→ Excerpted records
··········

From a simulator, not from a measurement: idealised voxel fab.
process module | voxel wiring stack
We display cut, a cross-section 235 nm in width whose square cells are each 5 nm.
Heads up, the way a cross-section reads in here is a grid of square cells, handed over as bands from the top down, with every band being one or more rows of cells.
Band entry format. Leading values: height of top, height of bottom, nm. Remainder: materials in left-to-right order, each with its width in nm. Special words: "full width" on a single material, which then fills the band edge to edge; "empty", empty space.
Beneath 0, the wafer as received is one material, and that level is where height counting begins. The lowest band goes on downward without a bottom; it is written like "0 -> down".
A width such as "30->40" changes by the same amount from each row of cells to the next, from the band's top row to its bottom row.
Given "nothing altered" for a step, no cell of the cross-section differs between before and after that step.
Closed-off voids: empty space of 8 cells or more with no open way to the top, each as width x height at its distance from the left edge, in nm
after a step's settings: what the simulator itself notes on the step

··········

→ Work order
Look above for the line holding "We display cut, a" and the line holding "Beneath 0, the", then output exactly those two lines and every line between them, nothing more.

→ Problem solution
We display cut, a cross-section 235 nm in width whose square cells are each 5 nm.
Heads up, the way a cross-section reads in here is a grid of square cells, handed over as bands from the top down, with every band being one or more rows of cells.
Band entry format. Leading values: height of top, height of bottom, nm. Remainder: materials in left-to-right order, each with its width in nm. Special words: "full width" on a single material, which then fills the band edge to edge; "empty", empty space.
Beneath 0, the wafer as received is one material, and that level is where height counting begins. The lowest band goes on downward without a bottom; it is written like "0 -> down".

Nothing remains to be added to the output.